**WORK INSTRUCTION**:
Copy out again, unchanged, the listing below from the line that has "B1: film thickness" through the line that has "Same kind, same".

[[ INPUT DATA, beginning ]]

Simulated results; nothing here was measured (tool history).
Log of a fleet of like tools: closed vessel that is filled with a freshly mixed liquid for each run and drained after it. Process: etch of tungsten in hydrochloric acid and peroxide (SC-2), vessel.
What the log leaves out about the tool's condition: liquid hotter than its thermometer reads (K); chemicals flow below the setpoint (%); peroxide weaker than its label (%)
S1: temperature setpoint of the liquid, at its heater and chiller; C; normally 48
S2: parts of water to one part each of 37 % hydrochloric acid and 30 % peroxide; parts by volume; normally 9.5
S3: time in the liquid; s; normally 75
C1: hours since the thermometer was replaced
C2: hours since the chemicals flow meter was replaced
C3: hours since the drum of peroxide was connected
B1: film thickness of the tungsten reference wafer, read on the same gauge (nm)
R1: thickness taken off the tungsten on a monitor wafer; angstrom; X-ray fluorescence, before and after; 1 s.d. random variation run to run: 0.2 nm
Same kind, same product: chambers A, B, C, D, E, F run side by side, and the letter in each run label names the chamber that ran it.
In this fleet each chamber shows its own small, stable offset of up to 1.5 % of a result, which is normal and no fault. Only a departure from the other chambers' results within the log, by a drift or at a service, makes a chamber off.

[[ INPUT DATA, end ]]

**RESPONSE AREA**:
B1: film thickness of the tungsten reference wafer, read on the same gauge (nm)
R1: thickness taken off the tungsten on a monitor wafer; angstrom; X-ray fluorescence, before and after; 1 s.d. random variation run to run: 0.2 nm
Same kind, same product: chambers A, B, C, D, E, F run side by side, and the letter in each run label names the chamber that ran it.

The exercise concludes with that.